• **Work task**:
What appears from the first line of the data below through the line containing "small figures |", both included, should be copied exactly, and nothing else.

• **Information given**:
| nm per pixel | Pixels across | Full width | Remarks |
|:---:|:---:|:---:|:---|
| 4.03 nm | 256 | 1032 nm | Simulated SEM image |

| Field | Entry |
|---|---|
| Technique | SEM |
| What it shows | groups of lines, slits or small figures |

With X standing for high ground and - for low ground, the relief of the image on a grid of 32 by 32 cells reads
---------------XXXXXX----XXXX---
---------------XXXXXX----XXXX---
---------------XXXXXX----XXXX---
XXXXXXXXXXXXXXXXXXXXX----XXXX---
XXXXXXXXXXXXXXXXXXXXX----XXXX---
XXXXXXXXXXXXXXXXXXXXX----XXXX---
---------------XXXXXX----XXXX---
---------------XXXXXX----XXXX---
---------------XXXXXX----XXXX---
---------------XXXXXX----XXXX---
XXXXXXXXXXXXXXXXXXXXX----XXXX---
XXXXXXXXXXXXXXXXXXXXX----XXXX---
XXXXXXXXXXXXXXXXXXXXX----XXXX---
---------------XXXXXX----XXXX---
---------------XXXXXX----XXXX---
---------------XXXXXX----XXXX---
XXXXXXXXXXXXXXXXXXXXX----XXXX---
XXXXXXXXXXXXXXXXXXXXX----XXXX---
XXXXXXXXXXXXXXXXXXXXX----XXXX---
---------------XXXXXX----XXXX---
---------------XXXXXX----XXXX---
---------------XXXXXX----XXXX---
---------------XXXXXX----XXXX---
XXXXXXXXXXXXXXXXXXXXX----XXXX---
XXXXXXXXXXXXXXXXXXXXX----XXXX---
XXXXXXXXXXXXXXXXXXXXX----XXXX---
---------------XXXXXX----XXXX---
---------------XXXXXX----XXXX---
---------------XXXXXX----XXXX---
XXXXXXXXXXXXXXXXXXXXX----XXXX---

• **Response**:
| nm per pixel | Pixels across | Full width | Remarks |
|:---:|:---:|:---:|:---|
| 4.03 nm | 256 | 1032 nm | Simulated SEM image |

| Field | Entry |
|---|---|
| Technique | SEM |
| What it shows | groups of lines, slits or small figures |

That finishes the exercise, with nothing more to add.